*** DATA UNDER STUDY Section Begins ***

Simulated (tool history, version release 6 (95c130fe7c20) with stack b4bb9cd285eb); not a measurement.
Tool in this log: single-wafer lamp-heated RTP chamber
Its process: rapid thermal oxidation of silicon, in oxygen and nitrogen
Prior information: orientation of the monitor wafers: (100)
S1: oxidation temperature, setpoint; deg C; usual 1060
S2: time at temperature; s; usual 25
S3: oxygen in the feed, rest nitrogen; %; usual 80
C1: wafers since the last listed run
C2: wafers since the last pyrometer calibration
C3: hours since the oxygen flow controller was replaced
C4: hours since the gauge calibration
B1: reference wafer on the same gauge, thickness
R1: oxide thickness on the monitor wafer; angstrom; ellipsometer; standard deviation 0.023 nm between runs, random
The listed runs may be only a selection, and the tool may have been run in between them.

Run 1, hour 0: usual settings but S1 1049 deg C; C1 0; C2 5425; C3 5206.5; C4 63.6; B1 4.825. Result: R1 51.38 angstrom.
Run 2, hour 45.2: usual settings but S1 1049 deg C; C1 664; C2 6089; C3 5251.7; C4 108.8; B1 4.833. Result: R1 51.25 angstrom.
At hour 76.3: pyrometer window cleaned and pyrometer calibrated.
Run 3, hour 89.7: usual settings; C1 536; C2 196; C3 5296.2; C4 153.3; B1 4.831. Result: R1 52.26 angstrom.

*** DATA UNDER STUDY Section Ends ***

_BRIEF_. In full and exactly as written, reproduce the records above.

_TASK RESULT_.
Simulated (tool history, version release 6 (95c130fe7c20) with stack b4bb9cd285eb); not a measurement.
Tool in this log: single-wafer lamp-heated RTP chamber
Its process: rapid thermal oxidation of silicon, in oxygen and nitrogen
Prior information: orientation of the monitor wafers: (100)
S1: oxidation temperature, setpoint; deg C; usual 1060
S2: time at temperature; s; usual 25
S3: oxygen in the feed, rest nitrogen; %; usual 80
C1: wafers since the last listed run
C2: wafers since the last pyrometer calibration
C3: hours since the oxygen flow controller was replaced
C4: hours since the gauge calibration
B1: reference wafer on the same gauge, thickness
R1: oxide thickness on the monitor wafer; angstrom; ellipsometer; standard deviation 0.023 nm between runs, random
The listed runs may be only a selection, and the tool may have been run in between them.

Run 1, hour 0: usual settings but S1 1049 deg C; C1 0; C2 5425; C3 5206.5; C4 63.6; B1 4.825. Result: R1 51.38 angstrom.
Run 2, hour 45.2: usual settings but S1 1049 deg C; C1 664; C2 6089; C3 5251.7; C4 108.8; B1 4.833. Result: R1 51.25 angstrom.
At hour 76.3: pyrometer window cleaned and pyrometer calibrated.
Run 3, hour 89.7: usual settings; C1 536; C2 196; C3 5296.2; C4 153.3; B1 4.831. Result: R1 52.26 angstrom.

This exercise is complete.